(REQUIREMENT): Reproduce exactly, and only, the lines below from the one containing "Hidden state: etch" through the one containing "C4: hours since".

-------- GIVEN RECORDS --------
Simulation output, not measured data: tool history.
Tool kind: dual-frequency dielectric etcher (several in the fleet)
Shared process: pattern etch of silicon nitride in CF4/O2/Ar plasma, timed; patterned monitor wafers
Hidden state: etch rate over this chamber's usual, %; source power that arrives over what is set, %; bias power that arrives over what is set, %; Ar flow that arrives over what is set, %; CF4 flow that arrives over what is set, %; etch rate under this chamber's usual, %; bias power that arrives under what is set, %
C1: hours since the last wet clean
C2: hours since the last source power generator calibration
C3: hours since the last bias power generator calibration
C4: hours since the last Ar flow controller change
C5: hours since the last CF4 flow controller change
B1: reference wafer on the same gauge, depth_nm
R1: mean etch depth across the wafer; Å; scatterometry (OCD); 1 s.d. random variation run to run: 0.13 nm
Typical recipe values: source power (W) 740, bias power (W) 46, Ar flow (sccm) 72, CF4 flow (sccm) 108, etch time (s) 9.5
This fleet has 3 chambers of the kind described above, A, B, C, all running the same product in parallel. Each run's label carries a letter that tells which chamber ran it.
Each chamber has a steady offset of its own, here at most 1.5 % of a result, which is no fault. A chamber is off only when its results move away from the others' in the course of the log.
--------

(EXERCISE SOLUTION):
Hidden state: etch rate over this chamber's usual, %; source power that arrives over what is set, %; bias power that arrives over what is set, %; Ar flow that arrives over what is set, %; CF4 flow that arrives over what is set, %; etch rate under this chamber's usual, %; bias power that arrives under what is set, %
C1: hours since the last wet clean
C2: hours since the last source power generator calibration
C3: hours since the last bias power generator calibration
C4: hours since the last Ar flow controller change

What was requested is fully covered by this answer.